···

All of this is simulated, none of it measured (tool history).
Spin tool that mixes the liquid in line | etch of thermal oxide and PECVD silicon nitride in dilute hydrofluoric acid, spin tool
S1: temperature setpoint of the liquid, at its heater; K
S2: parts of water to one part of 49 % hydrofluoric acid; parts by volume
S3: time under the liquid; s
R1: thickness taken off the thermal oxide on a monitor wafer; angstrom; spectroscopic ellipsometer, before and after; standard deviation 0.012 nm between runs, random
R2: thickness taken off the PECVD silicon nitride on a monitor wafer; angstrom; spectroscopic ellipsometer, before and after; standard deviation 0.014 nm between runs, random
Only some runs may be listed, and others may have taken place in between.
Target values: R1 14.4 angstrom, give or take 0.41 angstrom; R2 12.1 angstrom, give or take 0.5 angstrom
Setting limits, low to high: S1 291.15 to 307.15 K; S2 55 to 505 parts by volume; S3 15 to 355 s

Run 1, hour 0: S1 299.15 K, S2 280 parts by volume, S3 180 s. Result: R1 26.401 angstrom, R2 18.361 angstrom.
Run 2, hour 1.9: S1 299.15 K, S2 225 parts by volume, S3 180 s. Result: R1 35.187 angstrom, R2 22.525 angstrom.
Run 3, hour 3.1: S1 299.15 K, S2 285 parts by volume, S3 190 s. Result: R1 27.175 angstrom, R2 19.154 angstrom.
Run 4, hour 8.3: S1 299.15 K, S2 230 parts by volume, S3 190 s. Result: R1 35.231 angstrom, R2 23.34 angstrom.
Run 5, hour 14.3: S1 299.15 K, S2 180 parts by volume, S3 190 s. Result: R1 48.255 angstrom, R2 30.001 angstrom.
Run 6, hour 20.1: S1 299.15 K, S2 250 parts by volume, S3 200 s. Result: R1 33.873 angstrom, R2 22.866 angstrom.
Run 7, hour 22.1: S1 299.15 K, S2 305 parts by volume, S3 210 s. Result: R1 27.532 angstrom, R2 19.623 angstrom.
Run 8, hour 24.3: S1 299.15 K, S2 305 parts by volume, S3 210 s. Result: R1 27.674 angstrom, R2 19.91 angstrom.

···

**Work task**
With the line containing "Run 3, hour" as the last one, please set down exactly the lines of the records above from their very first line, and nothing more.

**Solution**
All of this is simulated, none of it measured (tool history).
Spin tool that mixes the liquid in line | etch of thermal oxide and PECVD silicon nitride in dilute hydrofluoric acid, spin tool
S1: temperature setpoint of the liquid, at its heater; K
S2: parts of water to one part of 49 % hydrofluoric acid; parts by volume
S3: time under the liquid; s
R1: thickness taken off the thermal oxide on a monitor wafer; angstrom; spectroscopic ellipsometer, before and after; standard deviation 0.012 nm between runs, random
R2: thickness taken off the PECVD silicon nitride on a monitor wafer; angstrom; spectroscopic ellipsometer, before and after; standard deviation 0.014 nm between runs, random
Only some runs may be listed, and others may have taken place in between.
Target values: R1 14.4 angstrom, give or take 0.41 angstrom; R2 12.1 angstrom, give or take 0.5 angstrom
Setting limits, low to high: S1 291.15 to 307.15 K; S2 55 to 505 parts by volume; S3 15 to 355 s

Run 1, hour 0: S1 299.15 K, S2 280 parts by volume, S3 180 s. Result: R1 26.401 angstrom, R2 18.361 angstrom.
Run 2, hour 1.9: S1 299.15 K, S2 225 parts by volume, S3 180 s. Result: R1 35.187 angstrom, R2 22.525 angstrom.
Run 3, hour 3.1: S1 299.15 K, S2 285 parts by volume, S3 190 s. Result: R1 27.175 angstrom, R2 19.154 angstrom.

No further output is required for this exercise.